────────
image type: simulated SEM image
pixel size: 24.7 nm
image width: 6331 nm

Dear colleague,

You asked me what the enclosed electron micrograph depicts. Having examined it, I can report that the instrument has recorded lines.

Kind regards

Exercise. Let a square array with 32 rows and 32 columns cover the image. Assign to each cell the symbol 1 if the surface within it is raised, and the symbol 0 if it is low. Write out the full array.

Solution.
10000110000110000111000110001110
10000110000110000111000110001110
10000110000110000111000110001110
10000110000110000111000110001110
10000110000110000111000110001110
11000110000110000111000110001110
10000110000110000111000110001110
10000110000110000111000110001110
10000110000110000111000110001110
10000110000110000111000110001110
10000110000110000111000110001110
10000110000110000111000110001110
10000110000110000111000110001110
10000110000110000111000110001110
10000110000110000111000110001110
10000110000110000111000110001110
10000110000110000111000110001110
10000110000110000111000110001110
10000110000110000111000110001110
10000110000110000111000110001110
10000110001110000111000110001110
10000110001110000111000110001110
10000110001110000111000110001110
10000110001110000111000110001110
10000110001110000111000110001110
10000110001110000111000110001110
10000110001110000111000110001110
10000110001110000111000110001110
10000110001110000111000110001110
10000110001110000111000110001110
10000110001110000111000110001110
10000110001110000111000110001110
────────

• **WORK TASK**:
Up to and including the line containing "Kind regards", please write out the listing exactly, starting from its first line.

• **REPLY**:
image type: simulated SEM image
pixel size: 24.7 nm
image width: 6331 nm

Dear colleague,

You asked me what the enclosed electron micrograph depicts. Having examined it, I can report that the instrument has recorded lines.

Kind regards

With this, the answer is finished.